Data under study START
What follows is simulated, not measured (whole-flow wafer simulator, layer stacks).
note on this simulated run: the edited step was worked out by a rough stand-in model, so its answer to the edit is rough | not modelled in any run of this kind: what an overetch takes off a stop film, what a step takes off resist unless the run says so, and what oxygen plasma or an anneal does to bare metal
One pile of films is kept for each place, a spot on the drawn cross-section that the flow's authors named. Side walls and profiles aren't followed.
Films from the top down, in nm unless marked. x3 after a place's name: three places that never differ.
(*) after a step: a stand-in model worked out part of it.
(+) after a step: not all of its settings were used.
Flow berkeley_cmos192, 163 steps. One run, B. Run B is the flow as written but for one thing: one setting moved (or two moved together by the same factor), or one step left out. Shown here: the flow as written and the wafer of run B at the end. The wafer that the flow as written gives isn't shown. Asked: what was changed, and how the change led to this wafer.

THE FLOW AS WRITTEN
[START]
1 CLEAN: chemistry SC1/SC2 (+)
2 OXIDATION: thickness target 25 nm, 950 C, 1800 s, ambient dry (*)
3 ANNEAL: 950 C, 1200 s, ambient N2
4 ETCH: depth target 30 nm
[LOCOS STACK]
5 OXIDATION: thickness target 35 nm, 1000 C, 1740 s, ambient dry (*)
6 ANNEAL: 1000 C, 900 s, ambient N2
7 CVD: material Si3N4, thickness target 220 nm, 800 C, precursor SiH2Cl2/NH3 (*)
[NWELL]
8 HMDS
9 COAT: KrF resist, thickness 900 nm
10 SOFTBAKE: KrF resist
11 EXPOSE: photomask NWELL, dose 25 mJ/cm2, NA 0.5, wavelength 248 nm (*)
Data under study END

**Brief:**
Transcribe the records above from the line holding "2 OXIDATION: thickness" down to the line holding "6 ANNEAL: 1000 C, 900 s, ambient N2", inclusive, without adding anything.

**Expected answer:**
2 OXIDATION: thickness target 25 nm, 950 C, 1800 s, ambient dry (*)
3 ANNEAL: 950 C, 1200 s, ambient N2
4 ETCH: depth target 30 nm
[LOCOS STACK]
5 OXIDATION: thickness target 35 nm, 1000 C, 1740 s, ambient dry (*)
6 ANNEAL: 1000 C, 900 s, ambient N2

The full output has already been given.